- **Excerpted data**:
────
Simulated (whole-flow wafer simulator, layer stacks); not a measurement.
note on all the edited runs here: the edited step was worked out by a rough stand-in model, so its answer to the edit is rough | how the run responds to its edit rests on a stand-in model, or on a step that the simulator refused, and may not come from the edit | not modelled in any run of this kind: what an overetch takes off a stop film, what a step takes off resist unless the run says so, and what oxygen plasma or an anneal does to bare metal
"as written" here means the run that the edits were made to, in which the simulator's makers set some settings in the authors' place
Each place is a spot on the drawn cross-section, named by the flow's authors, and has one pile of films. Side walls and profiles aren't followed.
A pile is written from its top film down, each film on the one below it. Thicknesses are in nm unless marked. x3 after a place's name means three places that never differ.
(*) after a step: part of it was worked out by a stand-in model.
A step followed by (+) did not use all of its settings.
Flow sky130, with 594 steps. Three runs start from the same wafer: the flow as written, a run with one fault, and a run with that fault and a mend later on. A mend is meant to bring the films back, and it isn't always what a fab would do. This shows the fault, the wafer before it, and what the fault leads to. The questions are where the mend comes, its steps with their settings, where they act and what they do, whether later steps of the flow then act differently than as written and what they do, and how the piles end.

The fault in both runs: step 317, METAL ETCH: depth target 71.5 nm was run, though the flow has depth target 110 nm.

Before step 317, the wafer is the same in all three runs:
────

- **Assignment**:
Could you reproduce all the records exactly?

- **Written reply**:
Simulated (whole-flow wafer simulator, layer stacks); not a measurement.
note on all the edited runs here: the edited step was worked out by a rough stand-in model, so its answer to the edit is rough | how the run responds to its edit rests on a stand-in model, or on a step that the simulator refused, and may not come from the edit | not modelled in any run of this kind: what an overetch takes off a stop film, what a step takes off resist unless the run says so, and what oxygen plasma or an anneal does to bare metal
"as written" here means the run that the edits were made to, in which the simulator's makers set some settings in the authors' place
Each place is a spot on the drawn cross-section, named by the flow's authors, and has one pile of films. Side walls and profiles aren't followed.
A pile is written from its top film down, each film on the one below it. Thicknesses are in nm unless marked. x3 after a place's name means three places that never differ.
(*) after a step: part of it was worked out by a stand-in model.
A step followed by (+) did not use all of its settings.
Flow sky130, with 594 steps. Three runs start from the same wafer: the flow as written, a run with one fault, and a run with that fault and a mend later on. A mend is meant to bring the films back, and it isn't always what a fab would do. This shows the fault, the wafer before it, and what the fault leads to. The questions are where the mend comes, its steps with their settings, where they act and what they do, whether later steps of the flow then act differently than as written and what they do, and how the piles end.

The fault in both runs: step 317, METAL ETCH: depth target 71.5 nm was run, though the flow has depth target 110 nm.

Before step 317, the wafer is the same in all three runs:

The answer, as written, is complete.